WORK ORDER -> From the first line to the last, reproduce the records exactly.

::::

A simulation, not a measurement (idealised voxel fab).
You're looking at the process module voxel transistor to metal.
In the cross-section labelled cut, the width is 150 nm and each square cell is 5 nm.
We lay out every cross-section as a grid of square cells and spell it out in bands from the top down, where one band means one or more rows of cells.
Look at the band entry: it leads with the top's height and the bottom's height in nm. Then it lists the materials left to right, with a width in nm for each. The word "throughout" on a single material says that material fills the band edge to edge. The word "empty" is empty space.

::::

TASK RESULT ->
A simulation, not a measurement (idealised voxel fab).
You're looking at the process module voxel transistor to metal.
In the cross-section labelled cut, the width is 150 nm and each square cell is 5 nm.
We lay out every cross-section as a grid of square cells and spell it out in bands from the top down, where one band means one or more rows of cells.
Look at the band entry: it leads with the top's height and the bottom's height in nm. Then it lists the materials left to right, with a width in nm for each. The word "throughout" on a single material says that material fills the band edge to edge. The word "empty" is empty space.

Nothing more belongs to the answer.